═══ Data provided

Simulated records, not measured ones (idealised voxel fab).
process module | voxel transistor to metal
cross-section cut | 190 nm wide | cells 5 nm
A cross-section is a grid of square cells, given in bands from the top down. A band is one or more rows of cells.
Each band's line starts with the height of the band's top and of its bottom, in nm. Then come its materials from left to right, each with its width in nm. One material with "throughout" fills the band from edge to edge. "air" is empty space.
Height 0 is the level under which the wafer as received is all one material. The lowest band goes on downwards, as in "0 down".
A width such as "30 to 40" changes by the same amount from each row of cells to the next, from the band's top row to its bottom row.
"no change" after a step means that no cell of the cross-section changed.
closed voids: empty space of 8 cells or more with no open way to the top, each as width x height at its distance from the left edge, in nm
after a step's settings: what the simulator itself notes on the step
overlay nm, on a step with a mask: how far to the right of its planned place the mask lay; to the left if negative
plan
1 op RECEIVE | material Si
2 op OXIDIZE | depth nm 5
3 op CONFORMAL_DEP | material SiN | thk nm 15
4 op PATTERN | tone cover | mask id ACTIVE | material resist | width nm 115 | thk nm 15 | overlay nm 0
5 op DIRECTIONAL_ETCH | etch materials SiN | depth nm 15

══════

_Work task_. Look above for the line holding "the cross-section changed.". Print it and every line after it, exactly, through the line holding "4 op PATTERN".

_Task result_.
"no change" after a step means that no cell of the cross-section changed.
closed voids: empty space of 8 cells or more with no open way to the top, each as width x height at its distance from the left edge, in nm
after a step's settings: what the simulator itself notes on the step
overlay nm, on a step with a mask: how far to the right of its planned place the mask lay; to the left if negative
plan
1 op RECEIVE | material Si
2 op OXIDIZE | depth nm 5
3 op CONFORMAL_DEP | material SiN | thk nm 15
4 op PATTERN | tone cover | mask id ACTIVE | material resist | width nm 115 | thk nm 15 | overlay nm 0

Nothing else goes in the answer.